■ Work request
Go through the listing and write out all of it exactly.

***

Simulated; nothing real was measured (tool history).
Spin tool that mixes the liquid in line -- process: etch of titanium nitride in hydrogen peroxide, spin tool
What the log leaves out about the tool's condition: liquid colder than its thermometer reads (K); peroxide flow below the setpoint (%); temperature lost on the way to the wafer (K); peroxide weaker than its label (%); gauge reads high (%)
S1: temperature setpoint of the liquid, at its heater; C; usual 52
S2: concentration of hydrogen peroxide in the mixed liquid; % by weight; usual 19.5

***

■ Written answer
Simulated; nothing real was measured (tool history).
Spin tool that mixes the liquid in line -- process: etch of titanium nitride in hydrogen peroxide, spin tool
What the log leaves out about the tool's condition: liquid colder than its thermometer reads (K); peroxide flow below the setpoint (%); temperature lost on the way to the wafer (K); peroxide weaker than its label (%); gauge reads high (%)
S1: temperature setpoint of the liquid, at its heater; C; usual 52
S2: concentration of hydrogen peroxide in the mixed liquid; % by weight; usual 19.5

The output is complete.